Dataset:
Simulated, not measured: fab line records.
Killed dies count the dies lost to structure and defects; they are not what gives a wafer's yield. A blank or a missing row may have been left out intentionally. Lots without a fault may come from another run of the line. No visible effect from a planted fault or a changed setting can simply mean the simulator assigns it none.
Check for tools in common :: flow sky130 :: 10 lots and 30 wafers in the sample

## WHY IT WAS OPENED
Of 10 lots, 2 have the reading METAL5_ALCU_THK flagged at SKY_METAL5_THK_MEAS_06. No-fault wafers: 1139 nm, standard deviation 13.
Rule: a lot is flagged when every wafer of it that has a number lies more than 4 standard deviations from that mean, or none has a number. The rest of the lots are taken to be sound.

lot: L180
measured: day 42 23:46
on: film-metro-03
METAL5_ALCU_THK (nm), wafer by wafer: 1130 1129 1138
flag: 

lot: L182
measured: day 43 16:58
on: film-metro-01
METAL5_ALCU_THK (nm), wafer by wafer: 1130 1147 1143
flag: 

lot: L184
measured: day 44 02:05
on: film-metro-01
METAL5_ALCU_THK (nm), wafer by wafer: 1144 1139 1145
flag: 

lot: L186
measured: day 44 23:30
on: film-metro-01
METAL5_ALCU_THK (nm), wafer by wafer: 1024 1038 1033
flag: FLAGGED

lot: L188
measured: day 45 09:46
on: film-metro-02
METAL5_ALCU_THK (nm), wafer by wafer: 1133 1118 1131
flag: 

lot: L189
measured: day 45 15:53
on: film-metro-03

Action item:
Transcribe the whole listing with nothing added or left out.

Task solution:
Simulated, not measured: fab line records.
Killed dies count the dies lost to structure and defects; they are not what gives a wafer's yield. A blank or a missing row may have been left out intentionally. Lots without a fault may come from another run of the line. No visible effect from a planted fault or a changed setting can simply mean the simulator assigns it none.
Check for tools in common :: flow sky130 :: 10 lots and 30 wafers in the sample

## WHY IT WAS OPENED
Of 10 lots, 2 have the reading METAL5_ALCU_THK flagged at SKY_METAL5_THK_MEAS_06. No-fault wafers: 1139 nm, standard deviation 13.
Rule: a lot is flagged when every wafer of it that has a number lies more than 4 standard deviations from that mean, or none has a number. The rest of the lots are taken to be sound.

lot: L180
measured: day 42 23:46
on: film-metro-03
METAL5_ALCU_THK (nm), wafer by wafer: 1130 1129 1138
flag: 

lot: L182
measured: day 43 16:58
on: film-metro-01
METAL5_ALCU_THK (nm), wafer by wafer: 1130 1147 1143
flag: 

lot: L184
measured: day 44 02:05
on: film-metro-01
METAL5_ALCU_THK (nm), wafer by wafer: 1144 1139 1145
flag: 

lot: L186
measured: day 44 23:30
on: film-metro-01
METAL5_ALCU_THK (nm), wafer by wafer: 1024 1038 1033
flag: FLAGGED

lot: L188
measured: day 45 09:46
on: film-metro-02
METAL5_ALCU_THK (nm), wafer by wafer: 1133 1118 1131
flag: 

lot: L189
measured: day 45 15:53
on: film-metro-03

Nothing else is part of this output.